◆ Activity
Below are some entries. Repeat exactly the lines from the one with "region,rows,cols,raised_char,low_char,relief" through the one with "11111111111111111100000000000000", and only those.

◆ Given data
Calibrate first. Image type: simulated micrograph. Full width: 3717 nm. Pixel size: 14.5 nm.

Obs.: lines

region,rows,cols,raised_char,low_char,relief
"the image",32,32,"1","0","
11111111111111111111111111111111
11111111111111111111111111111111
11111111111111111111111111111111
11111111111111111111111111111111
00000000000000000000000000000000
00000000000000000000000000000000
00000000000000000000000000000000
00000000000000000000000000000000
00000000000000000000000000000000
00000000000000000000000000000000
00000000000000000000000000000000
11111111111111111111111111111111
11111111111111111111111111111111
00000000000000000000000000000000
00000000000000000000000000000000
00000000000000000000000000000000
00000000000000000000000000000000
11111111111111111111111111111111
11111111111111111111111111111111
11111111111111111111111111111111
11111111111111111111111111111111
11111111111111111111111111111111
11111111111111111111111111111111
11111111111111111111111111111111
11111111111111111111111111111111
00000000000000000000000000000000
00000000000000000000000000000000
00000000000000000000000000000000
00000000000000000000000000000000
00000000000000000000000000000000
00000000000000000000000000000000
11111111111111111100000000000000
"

◆ Task solution
region,rows,cols,raised_char,low_char,relief
"the image",32,32,"1","0","
11111111111111111111111111111111
11111111111111111111111111111111
11111111111111111111111111111111
11111111111111111111111111111111
00000000000000000000000000000000
00000000000000000000000000000000
00000000000000000000000000000000
00000000000000000000000000000000
00000000000000000000000000000000
00000000000000000000000000000000
00000000000000000000000000000000
11111111111111111111111111111111
11111111111111111111111111111111
00000000000000000000000000000000
00000000000000000000000000000000
00000000000000000000000000000000
00000000000000000000000000000000
11111111111111111111111111111111
11111111111111111111111111111111
11111111111111111111111111111111
11111111111111111111111111111111
11111111111111111111111111111111
11111111111111111111111111111111
11111111111111111111111111111111
11111111111111111111111111111111
00000000000000000000000000000000
00000000000000000000000000000000
00000000000000000000000000000000
00000000000000000000000000000000
00000000000000000000000000000000
00000000000000000000000000000000
11111111111111111100000000000000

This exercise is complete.